→ Record set

● ● ● ● ● ● ●

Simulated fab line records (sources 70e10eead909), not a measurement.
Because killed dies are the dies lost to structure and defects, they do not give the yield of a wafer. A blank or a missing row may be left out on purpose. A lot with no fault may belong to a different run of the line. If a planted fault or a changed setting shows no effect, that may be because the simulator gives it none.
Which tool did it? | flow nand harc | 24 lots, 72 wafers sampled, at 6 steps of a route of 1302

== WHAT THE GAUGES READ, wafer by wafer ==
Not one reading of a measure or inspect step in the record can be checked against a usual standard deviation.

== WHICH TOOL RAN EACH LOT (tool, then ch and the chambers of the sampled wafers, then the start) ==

● ● ● ● ● ● ●

→ Work item
Without changing a single character, repeat each record.

→ Task response
Simulated fab line records (sources 70e10eead909), not a measurement.
Because killed dies are the dies lost to structure and defects, they do not give the yield of a wafer. A blank or a missing row may be left out on purpose. A lot with no fault may belong to a different run of the line. If a planted fault or a changed setting shows no effect, that may be because the simulator gives it none.
Which tool did it? | flow nand harc | 24 lots, 72 wafers sampled, at 6 steps of a route of 1302

== WHAT THE GAUGES READ, wafer by wafer ==
Not one reading of a measure or inspect step in the record can be checked against a usual standard deviation.

== WHICH TOOL RAN EACH LOT (tool, then ch and the chambers of the sampled wafers, then the start) ==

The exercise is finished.